[Brief] Everything in the listing must be transcribed exactly, from the first line to the last.

* * * * * * * * *

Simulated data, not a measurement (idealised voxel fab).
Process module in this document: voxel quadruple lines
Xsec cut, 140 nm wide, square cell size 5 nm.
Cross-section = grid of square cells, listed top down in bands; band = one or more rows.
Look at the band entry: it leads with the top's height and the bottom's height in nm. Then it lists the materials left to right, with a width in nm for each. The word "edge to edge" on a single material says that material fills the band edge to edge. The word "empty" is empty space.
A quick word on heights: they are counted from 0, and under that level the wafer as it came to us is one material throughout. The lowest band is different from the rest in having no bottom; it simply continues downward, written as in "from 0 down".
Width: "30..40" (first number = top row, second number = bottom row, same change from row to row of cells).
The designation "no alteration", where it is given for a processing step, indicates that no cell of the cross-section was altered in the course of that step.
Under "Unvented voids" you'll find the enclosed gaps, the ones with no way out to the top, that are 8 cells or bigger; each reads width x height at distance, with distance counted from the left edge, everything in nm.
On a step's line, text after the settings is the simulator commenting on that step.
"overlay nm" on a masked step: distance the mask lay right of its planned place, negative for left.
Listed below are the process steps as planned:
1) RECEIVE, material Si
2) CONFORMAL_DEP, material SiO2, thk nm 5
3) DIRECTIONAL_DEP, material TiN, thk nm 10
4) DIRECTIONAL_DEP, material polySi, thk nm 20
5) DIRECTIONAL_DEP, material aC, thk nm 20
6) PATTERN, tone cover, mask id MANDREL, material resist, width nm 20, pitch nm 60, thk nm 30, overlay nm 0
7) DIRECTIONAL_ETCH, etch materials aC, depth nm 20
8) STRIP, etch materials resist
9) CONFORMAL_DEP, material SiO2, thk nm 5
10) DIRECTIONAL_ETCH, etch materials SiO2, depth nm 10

* * * * * * * * *

[Written reply]
Simulated data, not a measurement (idealised voxel fab).
Process module in this document: voxel quadruple lines
Xsec cut, 140 nm wide, square cell size 5 nm.
Cross-section = grid of square cells, listed top down in bands; band = one or more rows.
Look at the band entry: it leads with the top's height and the bottom's height in nm. Then it lists the materials left to right, with a width in nm for each. The word "edge to edge" on a single material says that material fills the band edge to edge. The word "empty" is empty space.
A quick word on heights: they are counted from 0, and under that level the wafer as it came to us is one material throughout. The lowest band is different from the rest in having no bottom; it simply continues downward, written as in "from 0 down".
Width: "30..40" (first number = top row, second number = bottom row, same change from row to row of cells).
The designation "no alteration", where it is given for a processing step, indicates that no cell of the cross-section was altered in the course of that step.
Under "Unvented voids" you'll find the enclosed gaps, the ones with no way out to the top, that are 8 cells or bigger; each reads width x height at distance, with distance counted from the left edge, everything in nm.
On a step's line, text after the settings is the simulator commenting on that step.
"overlay nm" on a masked step: distance the mask lay right of its planned place, negative for left.
Listed below are the process steps as planned:
1) RECEIVE, material Si
2) CONFORMAL_DEP, material SiO2, thk nm 5
3) DIRECTIONAL_DEP, material TiN, thk nm 10
4) DIRECTIONAL_DEP, material polySi, thk nm 20
5) DIRECTIONAL_DEP, material aC, thk nm 20
6) PATTERN, tone cover, mask id MANDREL, material resist, width nm 20, pitch nm 60, thk nm 30, overlay nm 0
7) DIRECTIONAL_ETCH, etch materials aC, depth nm 20
8) STRIP, etch materials resist
9) CONFORMAL_DEP, material SiO2, thk nm 5
10) DIRECTIONAL_ETCH, etch materials SiO2, depth nm 10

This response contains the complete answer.